________
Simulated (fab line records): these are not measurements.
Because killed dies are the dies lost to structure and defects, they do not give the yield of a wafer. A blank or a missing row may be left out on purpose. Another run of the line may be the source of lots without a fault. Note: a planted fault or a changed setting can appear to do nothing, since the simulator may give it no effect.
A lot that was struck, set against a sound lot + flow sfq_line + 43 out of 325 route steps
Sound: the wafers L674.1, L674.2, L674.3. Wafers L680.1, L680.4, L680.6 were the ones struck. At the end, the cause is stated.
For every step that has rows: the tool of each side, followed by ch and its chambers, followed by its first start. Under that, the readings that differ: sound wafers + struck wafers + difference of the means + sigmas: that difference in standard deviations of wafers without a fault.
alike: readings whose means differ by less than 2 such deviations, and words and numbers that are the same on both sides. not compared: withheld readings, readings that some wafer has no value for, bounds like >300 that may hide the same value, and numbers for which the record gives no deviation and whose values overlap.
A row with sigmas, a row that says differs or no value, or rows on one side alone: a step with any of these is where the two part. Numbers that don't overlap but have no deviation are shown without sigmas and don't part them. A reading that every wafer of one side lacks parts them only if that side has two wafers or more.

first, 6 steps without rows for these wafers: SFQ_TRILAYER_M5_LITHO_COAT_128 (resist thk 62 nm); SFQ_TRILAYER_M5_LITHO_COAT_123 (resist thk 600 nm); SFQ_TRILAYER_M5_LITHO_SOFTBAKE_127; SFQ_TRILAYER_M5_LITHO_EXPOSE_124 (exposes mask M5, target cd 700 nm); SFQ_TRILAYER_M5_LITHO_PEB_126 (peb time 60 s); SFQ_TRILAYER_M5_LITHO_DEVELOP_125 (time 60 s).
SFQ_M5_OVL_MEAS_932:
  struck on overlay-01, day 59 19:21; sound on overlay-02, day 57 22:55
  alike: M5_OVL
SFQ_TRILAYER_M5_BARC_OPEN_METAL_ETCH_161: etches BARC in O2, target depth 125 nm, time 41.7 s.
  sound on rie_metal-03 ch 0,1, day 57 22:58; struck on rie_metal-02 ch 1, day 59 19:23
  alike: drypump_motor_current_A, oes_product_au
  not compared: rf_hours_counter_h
________

Activity: Return nothing but the lines from the first line of the listing through the line with "sound on rie_metal-03", please, keeping every one of them unchanged.

Exercise result:
Simulated (fab line records): these are not measurements.
Because killed dies are the dies lost to structure and defects, they do not give the yield of a wafer. A blank or a missing row may be left out on purpose. Another run of the line may be the source of lots without a fault. Note: a planted fault or a changed setting can appear to do nothing, since the simulator may give it no effect.
A lot that was struck, set against a sound lot + flow sfq_line + 43 out of 325 route steps
Sound: the wafers L674.1, L674.2, L674.3. Wafers L680.1, L680.4, L680.6 were the ones struck. At the end, the cause is stated.
For every step that has rows: the tool of each side, followed by ch and its chambers, followed by its first start. Under that, the readings that differ: sound wafers + struck wafers + difference of the means + sigmas: that difference in standard deviations of wafers without a fault.
alike: readings whose means differ by less than 2 such deviations, and words and numbers that are the same on both sides. not compared: withheld readings, readings that some wafer has no value for, bounds like >300 that may hide the same value, and numbers for which the record gives no deviation and whose values overlap.
A row with sigmas, a row that says differs or no value, or rows on one side alone: a step with any of these is where the two part. Numbers that don't overlap but have no deviation are shown without sigmas and don't part them. A reading that every wafer of one side lacks parts them only if that side has two wafers or more.

first, 6 steps without rows for these wafers: SFQ_TRILAYER_M5_LITHO_COAT_128 (resist thk 62 nm); SFQ_TRILAYER_M5_LITHO_COAT_123 (resist thk 600 nm); SFQ_TRILAYER_M5_LITHO_SOFTBAKE_127; SFQ_TRILAYER_M5_LITHO_EXPOSE_124 (exposes mask M5, target cd 700 nm); SFQ_TRILAYER_M5_LITHO_PEB_126 (peb time 60 s); SFQ_TRILAYER_M5_LITHO_DEVELOP_125 (time 60 s).
SFQ_M5_OVL_MEAS_932:
  struck on overlay-01, day 59 19:21; sound on overlay-02, day 57 22:55
  alike: M5_OVL
SFQ_TRILAYER_M5_BARC_OPEN_METAL_ETCH_161: etches BARC in O2, target depth 125 nm, time 41.7 s.
  sound on rie_metal-03 ch 0,1, day 57 22:58; struck on rie_metal-02 ch 1, day 59 19:23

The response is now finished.